## Recorded information
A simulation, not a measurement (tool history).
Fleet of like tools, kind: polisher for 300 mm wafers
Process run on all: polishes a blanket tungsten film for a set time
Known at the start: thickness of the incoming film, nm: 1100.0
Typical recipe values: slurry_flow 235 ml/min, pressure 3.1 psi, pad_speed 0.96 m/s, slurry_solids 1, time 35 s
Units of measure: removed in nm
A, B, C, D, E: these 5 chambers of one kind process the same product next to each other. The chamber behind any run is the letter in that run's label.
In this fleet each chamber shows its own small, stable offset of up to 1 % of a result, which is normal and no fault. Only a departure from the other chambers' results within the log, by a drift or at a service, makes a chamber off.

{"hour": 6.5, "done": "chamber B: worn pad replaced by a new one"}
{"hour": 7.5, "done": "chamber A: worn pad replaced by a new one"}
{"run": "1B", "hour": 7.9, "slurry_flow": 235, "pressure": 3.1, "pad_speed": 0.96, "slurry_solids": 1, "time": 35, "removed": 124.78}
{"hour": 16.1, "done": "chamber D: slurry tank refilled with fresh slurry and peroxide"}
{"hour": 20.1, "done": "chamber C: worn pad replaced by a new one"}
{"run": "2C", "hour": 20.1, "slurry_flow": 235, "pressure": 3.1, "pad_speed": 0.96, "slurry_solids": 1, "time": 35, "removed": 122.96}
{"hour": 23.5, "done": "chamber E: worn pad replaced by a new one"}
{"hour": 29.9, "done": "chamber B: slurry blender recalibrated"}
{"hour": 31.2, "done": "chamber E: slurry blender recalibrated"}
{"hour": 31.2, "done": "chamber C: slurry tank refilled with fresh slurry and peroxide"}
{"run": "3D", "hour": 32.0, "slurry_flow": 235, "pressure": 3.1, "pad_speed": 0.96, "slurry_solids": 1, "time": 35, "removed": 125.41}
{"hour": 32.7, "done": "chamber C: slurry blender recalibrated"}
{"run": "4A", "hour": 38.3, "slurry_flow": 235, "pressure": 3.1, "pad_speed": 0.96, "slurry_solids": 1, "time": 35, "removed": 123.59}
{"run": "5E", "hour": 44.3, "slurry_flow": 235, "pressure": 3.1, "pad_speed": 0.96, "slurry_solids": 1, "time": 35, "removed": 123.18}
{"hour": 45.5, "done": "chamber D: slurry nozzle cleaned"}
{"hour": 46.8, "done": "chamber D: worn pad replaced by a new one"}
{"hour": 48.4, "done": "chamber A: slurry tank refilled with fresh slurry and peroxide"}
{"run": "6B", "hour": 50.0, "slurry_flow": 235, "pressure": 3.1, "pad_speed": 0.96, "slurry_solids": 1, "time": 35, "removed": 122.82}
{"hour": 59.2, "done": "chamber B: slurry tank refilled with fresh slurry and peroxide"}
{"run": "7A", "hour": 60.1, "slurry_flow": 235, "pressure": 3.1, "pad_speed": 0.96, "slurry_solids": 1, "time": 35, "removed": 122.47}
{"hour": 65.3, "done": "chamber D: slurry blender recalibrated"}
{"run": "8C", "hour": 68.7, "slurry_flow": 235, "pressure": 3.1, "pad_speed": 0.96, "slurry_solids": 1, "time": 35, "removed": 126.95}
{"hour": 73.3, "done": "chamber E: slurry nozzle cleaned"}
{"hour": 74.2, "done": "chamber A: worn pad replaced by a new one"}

## Brief
Above are the lines; repeat exactly the ones from the line containing "Known at the" down to the line containing "Units of measure: removed in nm", both inclusive.

## Answer area
Known at the start: thickness of the incoming film, nm: 1100.0
Typical recipe values: slurry_flow 235 ml/min, pressure 3.1 psi, pad_speed 0.96 m/s, slurry_solids 1, time 35 s
Units of measure: removed in nm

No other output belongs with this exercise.